* _REQUIRED ACTION_
Where the records below show a line containing "Flow berkeley_cmos170, 255", start copying; end with the line containing "1 CLEAN: chemistry dHF, dilution 25:1 (*) (+)", and copy it too.

━━━━━━━━━━━━━━━━━━━━━━━━━━━━━━

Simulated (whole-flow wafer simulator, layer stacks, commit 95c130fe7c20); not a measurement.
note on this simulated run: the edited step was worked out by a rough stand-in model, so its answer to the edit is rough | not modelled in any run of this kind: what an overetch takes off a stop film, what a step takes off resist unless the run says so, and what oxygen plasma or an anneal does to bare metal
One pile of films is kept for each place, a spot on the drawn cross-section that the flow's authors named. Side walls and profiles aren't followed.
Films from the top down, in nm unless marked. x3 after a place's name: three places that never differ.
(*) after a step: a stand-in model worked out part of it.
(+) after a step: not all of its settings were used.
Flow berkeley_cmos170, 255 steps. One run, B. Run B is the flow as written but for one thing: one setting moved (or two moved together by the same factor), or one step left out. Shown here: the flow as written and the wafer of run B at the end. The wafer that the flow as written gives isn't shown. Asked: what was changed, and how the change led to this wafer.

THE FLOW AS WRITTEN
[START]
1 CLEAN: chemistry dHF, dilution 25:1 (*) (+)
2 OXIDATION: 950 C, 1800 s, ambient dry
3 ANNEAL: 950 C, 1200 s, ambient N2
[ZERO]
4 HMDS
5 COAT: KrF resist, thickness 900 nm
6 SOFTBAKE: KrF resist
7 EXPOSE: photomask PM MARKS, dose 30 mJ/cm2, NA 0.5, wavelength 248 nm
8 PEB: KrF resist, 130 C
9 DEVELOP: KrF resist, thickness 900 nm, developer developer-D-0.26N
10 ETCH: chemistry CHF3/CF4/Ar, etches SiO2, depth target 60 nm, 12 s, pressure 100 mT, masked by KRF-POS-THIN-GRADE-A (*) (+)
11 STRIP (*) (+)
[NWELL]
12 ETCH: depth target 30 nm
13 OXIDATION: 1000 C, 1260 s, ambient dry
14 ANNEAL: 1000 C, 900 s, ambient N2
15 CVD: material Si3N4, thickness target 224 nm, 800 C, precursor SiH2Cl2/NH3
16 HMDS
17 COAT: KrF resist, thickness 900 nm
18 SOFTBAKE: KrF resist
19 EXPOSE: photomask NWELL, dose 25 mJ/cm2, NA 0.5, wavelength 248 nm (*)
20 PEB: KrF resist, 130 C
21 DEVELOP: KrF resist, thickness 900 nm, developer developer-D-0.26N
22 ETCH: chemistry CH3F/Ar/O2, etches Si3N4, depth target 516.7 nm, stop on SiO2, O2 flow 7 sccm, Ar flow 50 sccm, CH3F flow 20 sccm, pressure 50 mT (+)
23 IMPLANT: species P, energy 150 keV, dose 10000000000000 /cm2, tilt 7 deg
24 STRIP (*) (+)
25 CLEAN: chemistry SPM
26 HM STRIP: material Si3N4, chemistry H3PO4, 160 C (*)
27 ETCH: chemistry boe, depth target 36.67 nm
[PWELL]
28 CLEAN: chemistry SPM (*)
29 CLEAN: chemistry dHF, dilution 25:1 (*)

━━━━━━━━━━━━━━━━━━━━━━━━━━━━━━

* _TASK SOLUTION_
Flow berkeley_cmos170, 255 steps. One run, B. Run B is the flow as written but for one thing: one setting moved (or two moved together by the same factor), or one step left out. Shown here: the flow as written and the wafer of run B at the end. The wafer that the flow as written gives isn't shown. Asked: what was changed, and how the change led to this wafer.

THE FLOW AS WRITTEN
[START]
1 CLEAN: chemistry dHF, dilution 25:1 (*) (+)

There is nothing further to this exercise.